**Data for analysis:**
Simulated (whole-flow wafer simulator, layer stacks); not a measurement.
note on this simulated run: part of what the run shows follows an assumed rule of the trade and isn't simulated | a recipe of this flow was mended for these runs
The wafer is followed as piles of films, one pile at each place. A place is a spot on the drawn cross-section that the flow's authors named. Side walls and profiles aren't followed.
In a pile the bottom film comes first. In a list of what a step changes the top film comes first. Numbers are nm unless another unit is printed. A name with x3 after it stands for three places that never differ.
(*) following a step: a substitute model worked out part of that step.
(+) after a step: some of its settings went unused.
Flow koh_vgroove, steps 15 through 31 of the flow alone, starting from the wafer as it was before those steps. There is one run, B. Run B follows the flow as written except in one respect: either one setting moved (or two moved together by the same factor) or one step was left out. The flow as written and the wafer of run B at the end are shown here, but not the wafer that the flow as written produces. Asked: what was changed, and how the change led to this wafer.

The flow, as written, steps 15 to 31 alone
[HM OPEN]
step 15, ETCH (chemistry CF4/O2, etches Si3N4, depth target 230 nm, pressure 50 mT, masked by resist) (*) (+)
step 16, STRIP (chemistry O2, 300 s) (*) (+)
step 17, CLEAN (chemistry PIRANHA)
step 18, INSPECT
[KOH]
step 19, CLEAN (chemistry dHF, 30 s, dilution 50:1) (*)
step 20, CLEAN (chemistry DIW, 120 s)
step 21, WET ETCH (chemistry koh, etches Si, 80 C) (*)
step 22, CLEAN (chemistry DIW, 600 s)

**Work order:** Could you type out every entry again exactly as it stands?

**Written response:**
Simulated (whole-flow wafer simulator, layer stacks); not a measurement.
note on this simulated run: part of what the run shows follows an assumed rule of the trade and isn't simulated | a recipe of this flow was mended for these runs
The wafer is followed as piles of films, one pile at each place. A place is a spot on the drawn cross-section that the flow's authors named. Side walls and profiles aren't followed.
In a pile the bottom film comes first. In a list of what a step changes the top film comes first. Numbers are nm unless another unit is printed. A name with x3 after it stands for three places that never differ.
(*) following a step: a substitute model worked out part of that step.
(+) after a step: some of its settings went unused.
Flow koh_vgroove, steps 15 through 31 of the flow alone, starting from the wafer as it was before those steps. There is one run, B. Run B follows the flow as written except in one respect: either one setting moved (or two moved together by the same factor) or one step was left out. The flow as written and the wafer of run B at the end are shown here, but not the wafer that the flow as written produces. Asked: what was changed, and how the change led to this wafer.

The flow, as written, steps 15 to 31 alone
[HM OPEN]
step 15, ETCH (chemistry CF4/O2, etches Si3N4, depth target 230 nm, pressure 50 mT, masked by resist) (*) (+)
step 16, STRIP (chemistry O2, 300 s) (*) (+)
step 17, CLEAN (chemistry PIRANHA)
step 18, INSPECT
[KOH]
step 19, CLEAN (chemistry dHF, 30 s, dilution 50:1) (*)
step 20, CLEAN (chemistry DIW, 120 s)
step 21, WET ETCH (chemistry koh, etches Si, 80 C) (*)
step 22, CLEAN (chemistry DIW, 600 s)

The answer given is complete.